Task item: Copy the whole listing below exactly.

-=-=-

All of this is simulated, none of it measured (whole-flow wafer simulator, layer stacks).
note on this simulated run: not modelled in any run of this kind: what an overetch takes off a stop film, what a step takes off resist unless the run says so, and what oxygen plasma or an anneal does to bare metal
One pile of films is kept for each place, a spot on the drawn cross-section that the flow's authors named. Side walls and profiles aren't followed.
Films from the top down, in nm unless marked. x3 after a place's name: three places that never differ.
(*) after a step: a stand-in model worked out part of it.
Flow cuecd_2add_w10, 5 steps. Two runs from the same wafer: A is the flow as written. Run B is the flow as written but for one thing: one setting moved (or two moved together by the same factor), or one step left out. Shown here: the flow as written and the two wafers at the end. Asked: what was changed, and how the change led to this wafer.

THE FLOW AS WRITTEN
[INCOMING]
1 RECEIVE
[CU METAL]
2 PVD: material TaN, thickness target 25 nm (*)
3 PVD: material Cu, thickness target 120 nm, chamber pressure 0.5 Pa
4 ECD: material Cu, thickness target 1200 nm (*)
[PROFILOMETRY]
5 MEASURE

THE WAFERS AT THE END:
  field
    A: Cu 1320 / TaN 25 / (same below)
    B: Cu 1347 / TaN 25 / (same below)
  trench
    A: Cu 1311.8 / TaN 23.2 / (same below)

-=-=-

Worked solution:
All of this is simulated, none of it measured (whole-flow wafer simulator, layer stacks).
note on this simulated run: not modelled in any run of this kind: what an overetch takes off a stop film, what a step takes off resist unless the run says so, and what oxygen plasma or an anneal does to bare metal
One pile of films is kept for each place, a spot on the drawn cross-section that the flow's authors named. Side walls and profiles aren't followed.
Films from the top down, in nm unless marked. x3 after a place's name: three places that never differ.
(*) after a step: a stand-in model worked out part of it.
Flow cuecd_2add_w10, 5 steps. Two runs from the same wafer: A is the flow as written. Run B is the flow as written but for one thing: one setting moved (or two moved together by the same factor), or one step left out. Shown here: the flow as written and the two wafers at the end. Asked: what was changed, and how the change led to this wafer.

THE FLOW AS WRITTEN
[INCOMING]
1 RECEIVE
[CU METAL]
2 PVD: material TaN, thickness target 25 nm (*)
3 PVD: material Cu, thickness target 120 nm, chamber pressure 0.5 Pa
4 ECD: material Cu, thickness target 1200 nm (*)
[PROFILOMETRY]
5 MEASURE

THE WAFERS AT THE END:
  field
    A: Cu 1320 / TaN 25 / (same below)
    B: Cu 1347 / TaN 25 / (same below)
  trench
    A: Cu 1311.8 / TaN 23.2 / (same below)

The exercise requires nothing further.